REQUIRED ACTION
Reproduce the full set of records that follow, exactly as shown.

INFORMATION PROVIDED
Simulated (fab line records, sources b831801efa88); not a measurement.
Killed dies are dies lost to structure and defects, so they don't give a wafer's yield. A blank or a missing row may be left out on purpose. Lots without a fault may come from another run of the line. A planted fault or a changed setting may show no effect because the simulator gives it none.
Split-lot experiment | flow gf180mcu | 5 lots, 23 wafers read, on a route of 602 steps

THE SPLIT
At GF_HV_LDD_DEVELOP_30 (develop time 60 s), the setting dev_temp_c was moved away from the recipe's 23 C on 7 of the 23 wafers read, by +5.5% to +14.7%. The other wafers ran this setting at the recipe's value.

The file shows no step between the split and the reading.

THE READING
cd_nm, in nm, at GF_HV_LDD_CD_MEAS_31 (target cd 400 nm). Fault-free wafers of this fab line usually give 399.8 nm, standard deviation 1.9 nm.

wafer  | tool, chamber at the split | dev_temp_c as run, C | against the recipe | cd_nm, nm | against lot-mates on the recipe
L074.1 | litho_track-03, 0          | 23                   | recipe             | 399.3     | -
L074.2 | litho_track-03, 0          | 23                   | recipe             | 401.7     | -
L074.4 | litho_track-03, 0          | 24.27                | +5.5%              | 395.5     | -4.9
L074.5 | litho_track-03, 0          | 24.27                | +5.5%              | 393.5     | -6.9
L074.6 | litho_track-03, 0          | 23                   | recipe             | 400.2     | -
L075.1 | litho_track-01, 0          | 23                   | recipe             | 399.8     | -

EXERCISE RESPONSE
Simulated (fab line records, sources b831801efa88); not a measurement.
Killed dies are dies lost to structure and defects, so they don't give a wafer's yield. A blank or a missing row may be left out on purpose. Lots without a fault may come from another run of the line. A planted fault or a changed setting may show no effect because the simulator gives it none.
Split-lot experiment | flow gf180mcu | 5 lots, 23 wafers read, on a route of 602 steps

THE SPLIT
At GF_HV_LDD_DEVELOP_30 (develop time 60 s), the setting dev_temp_c was moved away from the recipe's 23 C on 7 of the 23 wafers read, by +5.5% to +14.7%. The other wafers ran this setting at the recipe's value.

The file shows no step between the split and the reading.

THE READING
cd_nm, in nm, at GF_HV_LDD_CD_MEAS_31 (target cd 400 nm). Fault-free wafers of this fab line usually give 399.8 nm, standard deviation 1.9 nm.

wafer  | tool, chamber at the split | dev_temp_c as run, C | against the recipe | cd_nm, nm | against lot-mates on the recipe
L074.1 | litho_track-03, 0          | 23                   | recipe             | 399.3     | -
L074.2 | litho_track-03, 0          | 23                   | recipe             | 401.7     | -
L074.4 | litho_track-03, 0          | 24.27                | +5.5%              | 395.5     | -4.9
L074.5 | litho_track-03, 0          | 24.27                | +5.5%              | 393.5     | -6.9
L074.6 | litho_track-03, 0          | 23                   | recipe             | 400.2     | -
L075.1 | litho_track-01, 0          | 23                   | recipe             | 399.8     | -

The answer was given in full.